Source data: Begin

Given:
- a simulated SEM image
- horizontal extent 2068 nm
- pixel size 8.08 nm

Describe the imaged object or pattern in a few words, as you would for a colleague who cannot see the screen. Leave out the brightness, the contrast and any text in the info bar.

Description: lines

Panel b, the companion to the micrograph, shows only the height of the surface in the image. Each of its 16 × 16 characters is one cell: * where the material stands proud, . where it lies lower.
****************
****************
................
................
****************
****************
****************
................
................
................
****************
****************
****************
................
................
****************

Source data: End

- **Work order**: Return what is listed above, exactly and completely.

- **Task solution**:
Given:
- a simulated SEM image
- horizontal extent 2068 nm
- pixel size 8.08 nm

Describe the imaged object or pattern in a few words, as you would for a colleague who cannot see the screen. Leave out the brightness, the contrast and any text in the info bar.

Description: lines

Panel b, the companion to the micrograph, shows only the height of the surface in the image. Each of its 16 × 16 characters is one cell: * where the material stands proud, . where it lies lower.
****************
****************
................
................
****************
****************
****************
................
................
................
****************
****************
****************
................
................
****************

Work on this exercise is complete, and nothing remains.